### Work order
Please retype, unchanged, each line from the top of the material below through the line where "(+) following a" appears.

^^^^^^^^

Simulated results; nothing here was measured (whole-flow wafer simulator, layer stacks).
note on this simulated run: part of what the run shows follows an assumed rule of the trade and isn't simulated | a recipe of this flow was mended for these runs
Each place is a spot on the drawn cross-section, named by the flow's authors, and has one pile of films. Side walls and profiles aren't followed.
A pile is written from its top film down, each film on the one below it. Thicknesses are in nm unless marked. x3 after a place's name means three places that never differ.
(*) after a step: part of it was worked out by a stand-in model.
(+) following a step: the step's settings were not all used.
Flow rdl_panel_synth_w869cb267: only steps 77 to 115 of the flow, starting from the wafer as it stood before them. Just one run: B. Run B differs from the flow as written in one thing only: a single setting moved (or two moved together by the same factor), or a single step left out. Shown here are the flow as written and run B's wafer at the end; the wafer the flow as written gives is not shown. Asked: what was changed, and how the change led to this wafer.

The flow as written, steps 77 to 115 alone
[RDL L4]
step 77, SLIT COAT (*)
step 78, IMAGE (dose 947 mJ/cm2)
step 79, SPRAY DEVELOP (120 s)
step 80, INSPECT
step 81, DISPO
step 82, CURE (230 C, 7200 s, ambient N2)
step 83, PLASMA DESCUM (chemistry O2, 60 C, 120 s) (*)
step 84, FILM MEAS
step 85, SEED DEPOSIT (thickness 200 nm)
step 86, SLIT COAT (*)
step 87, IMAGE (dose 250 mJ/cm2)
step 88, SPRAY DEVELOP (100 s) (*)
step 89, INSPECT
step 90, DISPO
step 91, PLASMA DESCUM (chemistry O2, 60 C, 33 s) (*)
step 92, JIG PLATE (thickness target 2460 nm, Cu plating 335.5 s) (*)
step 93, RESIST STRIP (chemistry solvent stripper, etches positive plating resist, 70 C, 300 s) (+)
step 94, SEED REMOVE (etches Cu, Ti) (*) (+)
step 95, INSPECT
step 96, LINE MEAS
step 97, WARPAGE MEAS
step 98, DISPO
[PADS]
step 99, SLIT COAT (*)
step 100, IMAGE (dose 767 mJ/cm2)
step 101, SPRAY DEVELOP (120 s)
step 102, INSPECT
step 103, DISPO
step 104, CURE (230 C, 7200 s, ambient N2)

^^^^^^^^

### Exercise response
Simulated results; nothing here was measured (whole-flow wafer simulator, layer stacks).
note on this simulated run: part of what the run shows follows an assumed rule of the trade and isn't simulated | a recipe of this flow was mended for these runs
Each place is a spot on the drawn cross-section, named by the flow's authors, and has one pile of films. Side walls and profiles aren't followed.
A pile is written from its top film down, each film on the one below it. Thicknesses are in nm unless marked. x3 after a place's name means three places that never differ.
(*) after a step: part of it was worked out by a stand-in model.
(+) following a step: the step's settings were not all used.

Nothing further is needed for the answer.